★ ★ ★ ★ ★ ★ ★
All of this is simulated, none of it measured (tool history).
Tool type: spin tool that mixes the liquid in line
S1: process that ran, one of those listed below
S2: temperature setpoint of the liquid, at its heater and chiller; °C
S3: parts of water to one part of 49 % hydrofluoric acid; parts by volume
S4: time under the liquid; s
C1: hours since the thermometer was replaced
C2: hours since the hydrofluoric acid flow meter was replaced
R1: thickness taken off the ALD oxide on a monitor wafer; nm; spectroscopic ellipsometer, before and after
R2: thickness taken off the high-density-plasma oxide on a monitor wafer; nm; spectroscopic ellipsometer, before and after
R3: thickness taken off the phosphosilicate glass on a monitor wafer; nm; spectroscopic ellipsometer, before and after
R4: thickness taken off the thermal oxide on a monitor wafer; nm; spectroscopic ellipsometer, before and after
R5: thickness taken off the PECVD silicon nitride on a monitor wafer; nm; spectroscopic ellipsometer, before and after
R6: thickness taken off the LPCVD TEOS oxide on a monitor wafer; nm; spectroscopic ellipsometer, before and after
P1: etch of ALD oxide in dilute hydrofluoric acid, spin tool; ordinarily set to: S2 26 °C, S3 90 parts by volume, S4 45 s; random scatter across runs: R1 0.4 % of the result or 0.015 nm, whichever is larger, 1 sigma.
★ ★ ★ ★ ★ ★ ★

* _EXERCISE_
Print, from the entries above, the line with "R1: thickness taken", the line with "R5: thickness taken" and all lines between them, exactly and with nothing else.

* _EXERCISE SOLUTION_
R1: thickness taken off the ALD oxide on a monitor wafer; nm; spectroscopic ellipsometer, before and after
R2: thickness taken off the high-density-plasma oxide on a monitor wafer; nm; spectroscopic ellipsometer, before and after
R3: thickness taken off the phosphosilicate glass on a monitor wafer; nm; spectroscopic ellipsometer, before and after
R4: thickness taken off the thermal oxide on a monitor wafer; nm; spectroscopic ellipsometer, before and after
R5: thickness taken off the PECVD silicon nitride on a monitor wafer; nm; spectroscopic ellipsometer, before and after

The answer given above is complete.